DATA LISTING>
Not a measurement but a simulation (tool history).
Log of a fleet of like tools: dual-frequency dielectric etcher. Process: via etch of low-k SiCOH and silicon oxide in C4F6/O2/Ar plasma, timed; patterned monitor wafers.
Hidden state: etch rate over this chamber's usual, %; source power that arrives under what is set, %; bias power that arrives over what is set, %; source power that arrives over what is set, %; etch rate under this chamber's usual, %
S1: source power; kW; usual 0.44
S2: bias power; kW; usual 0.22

BRIEF>
All the entries should be output exactly as given.

EXERCISE RESPONSE>
Not a measurement but a simulation (tool history).
Log of a fleet of like tools: dual-frequency dielectric etcher. Process: via etch of low-k SiCOH and silicon oxide in C4F6/O2/Ar plasma, timed; patterned monitor wafers.
Hidden state: etch rate over this chamber's usual, %; source power that arrives under what is set, %; bias power that arrives over what is set, %; source power that arrives over what is set, %; etch rate under this chamber's usual, %
S1: source power; kW; usual 0.44
S2: bias power; kW; usual 0.22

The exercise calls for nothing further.